Action item: Each entry should be quoted word for word, including every mark of punctuation.

Recorded data:
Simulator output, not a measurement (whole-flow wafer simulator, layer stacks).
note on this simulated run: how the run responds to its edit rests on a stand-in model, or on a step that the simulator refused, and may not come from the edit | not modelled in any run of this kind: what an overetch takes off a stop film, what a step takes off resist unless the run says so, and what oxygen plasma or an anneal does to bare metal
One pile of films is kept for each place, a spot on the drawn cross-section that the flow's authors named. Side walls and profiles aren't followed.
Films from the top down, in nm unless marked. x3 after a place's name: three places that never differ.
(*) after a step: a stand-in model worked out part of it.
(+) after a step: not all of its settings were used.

Exercise solution:
Simulator output, not a measurement (whole-flow wafer simulator, layer stacks).
note on this simulated run: how the run responds to its edit rests on a stand-in model, or on a step that the simulator refused, and may not come from the edit | not modelled in any run of this kind: what an overetch takes off a stop film, what a step takes off resist unless the run says so, and what oxygen plasma or an anneal does to bare metal
One pile of films is kept for each place, a spot on the drawn cross-section that the flow's authors named. Side walls and profiles aren't followed.
Films from the top down, in nm unless marked. x3 after a place's name: three places that never differ.
(*) after a step: a stand-in model worked out part of it.
(+) after a step: not all of its settings were used.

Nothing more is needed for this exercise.